::::::::
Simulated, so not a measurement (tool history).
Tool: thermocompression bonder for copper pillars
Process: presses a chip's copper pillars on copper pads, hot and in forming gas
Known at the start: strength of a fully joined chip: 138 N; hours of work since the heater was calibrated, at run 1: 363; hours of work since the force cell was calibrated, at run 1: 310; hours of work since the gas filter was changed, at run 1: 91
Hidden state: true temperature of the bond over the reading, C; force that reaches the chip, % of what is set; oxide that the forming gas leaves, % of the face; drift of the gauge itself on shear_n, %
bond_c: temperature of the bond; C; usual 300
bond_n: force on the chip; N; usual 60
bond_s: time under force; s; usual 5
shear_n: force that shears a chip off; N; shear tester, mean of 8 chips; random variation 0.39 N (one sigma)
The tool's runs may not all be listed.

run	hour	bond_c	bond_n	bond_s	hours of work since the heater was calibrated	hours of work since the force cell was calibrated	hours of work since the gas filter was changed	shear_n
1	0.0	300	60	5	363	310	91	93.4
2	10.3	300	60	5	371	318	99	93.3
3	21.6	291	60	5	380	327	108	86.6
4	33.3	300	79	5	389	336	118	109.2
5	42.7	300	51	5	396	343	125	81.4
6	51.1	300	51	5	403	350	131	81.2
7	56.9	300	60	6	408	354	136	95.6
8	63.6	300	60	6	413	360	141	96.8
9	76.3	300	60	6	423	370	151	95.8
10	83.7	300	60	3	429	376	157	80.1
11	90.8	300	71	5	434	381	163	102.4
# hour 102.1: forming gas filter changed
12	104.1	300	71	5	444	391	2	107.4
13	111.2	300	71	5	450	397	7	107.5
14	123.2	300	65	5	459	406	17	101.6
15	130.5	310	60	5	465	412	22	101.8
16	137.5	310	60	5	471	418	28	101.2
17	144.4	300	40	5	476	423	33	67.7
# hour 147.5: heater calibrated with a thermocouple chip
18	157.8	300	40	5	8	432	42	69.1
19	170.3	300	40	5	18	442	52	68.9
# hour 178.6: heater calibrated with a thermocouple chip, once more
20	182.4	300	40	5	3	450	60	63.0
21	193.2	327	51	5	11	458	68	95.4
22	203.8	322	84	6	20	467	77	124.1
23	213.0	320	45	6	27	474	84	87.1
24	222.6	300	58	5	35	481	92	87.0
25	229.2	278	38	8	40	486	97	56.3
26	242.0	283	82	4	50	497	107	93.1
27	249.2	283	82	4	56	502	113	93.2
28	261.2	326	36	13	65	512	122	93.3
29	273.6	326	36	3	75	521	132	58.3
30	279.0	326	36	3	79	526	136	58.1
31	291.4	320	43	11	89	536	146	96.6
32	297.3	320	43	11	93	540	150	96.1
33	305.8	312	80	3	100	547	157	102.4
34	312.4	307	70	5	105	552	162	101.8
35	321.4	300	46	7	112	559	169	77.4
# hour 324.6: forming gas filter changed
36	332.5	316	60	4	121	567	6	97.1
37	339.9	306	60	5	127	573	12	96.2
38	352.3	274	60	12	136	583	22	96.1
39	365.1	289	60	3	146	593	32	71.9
::::::::

Each line from the top of the listing down to and including the one containing "Known at the" should be transcribed exactly; nothing else is to be output.

Simulated, so not a measurement (tool history).
Tool: thermocompression bonder for copper pillars
Process: presses a chip's copper pillars on copper pads, hot and in forming gas
Known at the start: strength of a fully joined chip: 138 N; hours of work since the heater was calibrated, at run 1: 363; hours of work since the force cell was calibrated, at run 1: 310; hours of work since the gas filter was changed, at run 1: 91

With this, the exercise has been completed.